WORK TASK: Word for word, transcribe the data below from the line with "1: RECEIVE (material Si)" to the line with "3: DIRECTIONAL_DEP (material TiN; thk nm 5)", keeping both of those lines.

LISTED RECORDS:
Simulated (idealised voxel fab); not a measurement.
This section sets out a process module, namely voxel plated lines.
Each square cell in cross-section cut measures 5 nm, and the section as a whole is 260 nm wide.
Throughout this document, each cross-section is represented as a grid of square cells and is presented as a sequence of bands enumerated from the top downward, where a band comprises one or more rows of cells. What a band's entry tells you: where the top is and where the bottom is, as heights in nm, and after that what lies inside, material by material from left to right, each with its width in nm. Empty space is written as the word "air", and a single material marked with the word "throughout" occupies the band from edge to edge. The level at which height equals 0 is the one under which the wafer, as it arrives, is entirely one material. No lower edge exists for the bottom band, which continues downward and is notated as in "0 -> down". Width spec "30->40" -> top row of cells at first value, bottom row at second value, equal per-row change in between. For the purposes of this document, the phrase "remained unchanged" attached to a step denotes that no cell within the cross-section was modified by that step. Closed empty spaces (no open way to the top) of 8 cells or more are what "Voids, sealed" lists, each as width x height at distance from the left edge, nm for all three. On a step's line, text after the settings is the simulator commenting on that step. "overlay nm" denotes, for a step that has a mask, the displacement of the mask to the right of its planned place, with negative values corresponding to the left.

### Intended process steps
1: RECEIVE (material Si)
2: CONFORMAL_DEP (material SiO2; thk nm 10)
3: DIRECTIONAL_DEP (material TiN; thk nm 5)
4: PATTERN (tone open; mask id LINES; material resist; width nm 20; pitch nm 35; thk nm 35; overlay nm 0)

RESPONSE BOX:
1: RECEIVE (material Si)
2: CONFORMAL_DEP (material SiO2; thk nm 10)
3: DIRECTIONAL_DEP (material TiN; thk nm 5)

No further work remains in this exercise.